Retype the material exactly, ending with the line containing "Run 2, hour".

================================

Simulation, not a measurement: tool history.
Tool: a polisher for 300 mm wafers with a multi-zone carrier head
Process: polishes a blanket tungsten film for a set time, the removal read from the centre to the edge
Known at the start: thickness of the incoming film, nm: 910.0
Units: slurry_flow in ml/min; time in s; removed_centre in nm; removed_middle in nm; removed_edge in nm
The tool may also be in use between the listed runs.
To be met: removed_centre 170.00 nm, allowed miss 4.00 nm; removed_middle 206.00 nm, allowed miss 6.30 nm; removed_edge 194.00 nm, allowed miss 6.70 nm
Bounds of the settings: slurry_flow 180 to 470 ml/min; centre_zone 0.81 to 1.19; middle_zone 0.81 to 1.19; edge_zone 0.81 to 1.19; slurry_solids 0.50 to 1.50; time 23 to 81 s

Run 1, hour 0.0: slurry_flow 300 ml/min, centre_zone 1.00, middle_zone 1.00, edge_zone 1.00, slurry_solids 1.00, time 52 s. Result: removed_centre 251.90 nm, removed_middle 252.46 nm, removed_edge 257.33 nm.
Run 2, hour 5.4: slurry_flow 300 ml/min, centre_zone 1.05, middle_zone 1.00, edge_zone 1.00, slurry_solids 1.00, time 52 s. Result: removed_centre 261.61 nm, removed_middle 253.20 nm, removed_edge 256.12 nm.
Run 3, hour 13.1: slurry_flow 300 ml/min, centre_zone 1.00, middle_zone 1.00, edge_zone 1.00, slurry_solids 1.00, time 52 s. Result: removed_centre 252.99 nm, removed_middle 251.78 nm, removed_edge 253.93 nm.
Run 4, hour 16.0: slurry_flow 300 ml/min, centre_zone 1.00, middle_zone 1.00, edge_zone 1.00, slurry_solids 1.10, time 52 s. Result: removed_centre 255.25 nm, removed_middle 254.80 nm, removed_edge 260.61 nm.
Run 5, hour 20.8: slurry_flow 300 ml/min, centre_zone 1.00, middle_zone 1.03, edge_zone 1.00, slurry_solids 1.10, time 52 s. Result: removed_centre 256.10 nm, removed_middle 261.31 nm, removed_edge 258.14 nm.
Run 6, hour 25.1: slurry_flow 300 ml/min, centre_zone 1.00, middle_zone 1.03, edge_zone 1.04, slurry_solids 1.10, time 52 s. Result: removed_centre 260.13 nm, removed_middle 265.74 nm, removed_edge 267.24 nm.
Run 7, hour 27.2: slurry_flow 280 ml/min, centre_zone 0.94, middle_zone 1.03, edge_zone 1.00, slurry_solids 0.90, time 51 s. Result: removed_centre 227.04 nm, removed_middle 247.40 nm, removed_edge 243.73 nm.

================================

_EXERCISE SOLUTION_
Simulation, not a measurement: tool history.
Tool: a polisher for 300 mm wafers with a multi-zone carrier head
Process: polishes a blanket tungsten film for a set time, the removal read from the centre to the edge
Known at the start: thickness of the incoming film, nm: 910.0
Units: slurry_flow in ml/min; time in s; removed_centre in nm; removed_middle in nm; removed_edge in nm
The tool may also be in use between the listed runs.
To be met: removed_centre 170.00 nm, allowed miss 4.00 nm; removed_middle 206.00 nm, allowed miss 6.30 nm; removed_edge 194.00 nm, allowed miss 6.70 nm
Bounds of the settings: slurry_flow 180 to 470 ml/min; centre_zone 0.81 to 1.19; middle_zone 0.81 to 1.19; edge_zone 0.81 to 1.19; slurry_solids 0.50 to 1.50; time 23 to 81 s

Run 1, hour 0.0: slurry_flow 300 ml/min, centre_zone 1.00, middle_zone 1.00, edge_zone 1.00, slurry_solids 1.00, time 52 s. Result: removed_centre 251.90 nm, removed_middle 252.46 nm, removed_edge 257.33 nm.
Run 2, hour 5.4: slurry_flow 300 ml/min, centre_zone 1.05, middle_zone 1.00, edge_zone 1.00, slurry_solids 1.00, time 52 s. Result: removed_centre 261.61 nm, removed_middle 253.20 nm, removed_edge 256.12 nm.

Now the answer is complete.